§ GIVEN INFORMATION:
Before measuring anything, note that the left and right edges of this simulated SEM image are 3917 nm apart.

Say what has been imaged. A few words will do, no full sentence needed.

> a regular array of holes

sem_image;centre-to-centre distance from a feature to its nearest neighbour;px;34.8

§ WORK REQUEST:
The data above should be returned exactly as written.

§ EXERCISE OUTPUT:
Before measuring anything, note that the left and right edges of this simulated SEM image are 3917 nm apart.

Say what has been imaged. A few words will do, no full sentence needed.

> a regular array of holes

sem_image;centre-to-centre distance from a feature to its nearest neighbour;px;34.8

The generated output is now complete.